THE DATA:
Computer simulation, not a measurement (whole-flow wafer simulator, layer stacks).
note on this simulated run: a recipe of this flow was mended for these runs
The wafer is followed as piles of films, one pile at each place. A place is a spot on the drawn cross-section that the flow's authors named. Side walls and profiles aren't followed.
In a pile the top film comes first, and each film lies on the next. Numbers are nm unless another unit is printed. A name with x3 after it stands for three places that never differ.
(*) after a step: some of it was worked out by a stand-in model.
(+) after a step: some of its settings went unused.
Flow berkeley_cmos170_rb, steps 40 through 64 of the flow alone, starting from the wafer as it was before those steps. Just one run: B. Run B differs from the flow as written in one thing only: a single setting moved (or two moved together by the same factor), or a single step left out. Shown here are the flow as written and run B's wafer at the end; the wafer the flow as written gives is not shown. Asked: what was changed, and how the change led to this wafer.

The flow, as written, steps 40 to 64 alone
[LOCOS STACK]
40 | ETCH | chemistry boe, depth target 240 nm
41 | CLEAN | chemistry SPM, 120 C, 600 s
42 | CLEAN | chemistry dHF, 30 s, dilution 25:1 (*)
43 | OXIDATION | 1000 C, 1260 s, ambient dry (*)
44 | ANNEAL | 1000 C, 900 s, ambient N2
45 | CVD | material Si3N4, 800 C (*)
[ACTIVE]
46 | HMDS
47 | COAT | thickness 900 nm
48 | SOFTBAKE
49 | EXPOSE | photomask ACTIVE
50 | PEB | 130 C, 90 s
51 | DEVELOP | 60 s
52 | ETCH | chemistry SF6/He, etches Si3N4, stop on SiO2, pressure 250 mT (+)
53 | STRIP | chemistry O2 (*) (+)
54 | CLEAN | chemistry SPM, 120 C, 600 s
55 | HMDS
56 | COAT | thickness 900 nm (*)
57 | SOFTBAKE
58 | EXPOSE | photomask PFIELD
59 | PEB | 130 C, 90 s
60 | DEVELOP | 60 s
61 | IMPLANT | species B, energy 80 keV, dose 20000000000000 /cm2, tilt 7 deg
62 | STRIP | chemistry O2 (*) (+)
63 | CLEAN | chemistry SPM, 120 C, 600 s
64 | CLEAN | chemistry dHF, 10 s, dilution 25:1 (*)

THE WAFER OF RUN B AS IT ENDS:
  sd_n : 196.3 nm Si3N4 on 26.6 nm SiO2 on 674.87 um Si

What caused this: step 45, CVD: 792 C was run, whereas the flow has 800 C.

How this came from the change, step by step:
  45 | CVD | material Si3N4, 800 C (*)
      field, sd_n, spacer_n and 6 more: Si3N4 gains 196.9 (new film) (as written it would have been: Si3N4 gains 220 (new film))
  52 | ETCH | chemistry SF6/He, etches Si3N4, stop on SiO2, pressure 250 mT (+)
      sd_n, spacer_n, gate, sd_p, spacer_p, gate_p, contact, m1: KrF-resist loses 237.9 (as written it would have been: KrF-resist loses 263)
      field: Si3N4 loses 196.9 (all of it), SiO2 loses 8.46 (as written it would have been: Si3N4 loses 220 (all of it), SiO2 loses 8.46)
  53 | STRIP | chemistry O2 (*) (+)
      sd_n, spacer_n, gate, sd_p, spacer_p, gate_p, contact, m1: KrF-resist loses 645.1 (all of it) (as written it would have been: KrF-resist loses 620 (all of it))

WORK ORDER: Search the listing above for the lines with "40 | ETCH |" and "THE WAFER OF", then output those lines and all lines between them exactly.

TASK RESULT:
40 | ETCH | chemistry boe, depth target 240 nm
41 | CLEAN | chemistry SPM, 120 C, 600 s
42 | CLEAN | chemistry dHF, 30 s, dilution 25:1 (*)
43 | OXIDATION | 1000 C, 1260 s, ambient dry (*)
44 | ANNEAL | 1000 C, 900 s, ambient N2
45 | CVD | material Si3N4, 800 C (*)
[ACTIVE]
46 | HMDS
47 | COAT | thickness 900 nm
48 | SOFTBAKE
49 | EXPOSE | photomask ACTIVE
50 | PEB | 130 C, 90 s
51 | DEVELOP | 60 s
52 | ETCH | chemistry SF6/He, etches Si3N4, stop on SiO2, pressure 250 mT (+)
53 | STRIP | chemistry O2 (*) (+)
54 | CLEAN | chemistry SPM, 120 C, 600 s
55 | HMDS
56 | COAT | thickness 900 nm (*)
57 | SOFTBAKE
58 | EXPOSE | photomask PFIELD
59 | PEB | 130 C, 90 s
60 | DEVELOP | 60 s
61 | IMPLANT | species B, energy 80 keV, dose 20000000000000 /cm2, tilt 7 deg
62 | STRIP | chemistry O2 (*) (+)
63 | CLEAN | chemistry SPM, 120 C, 600 s
64 | CLEAN | chemistry dHF, 10 s, dilution 25:1 (*)

THE WAFER OF RUN B AS IT ENDS:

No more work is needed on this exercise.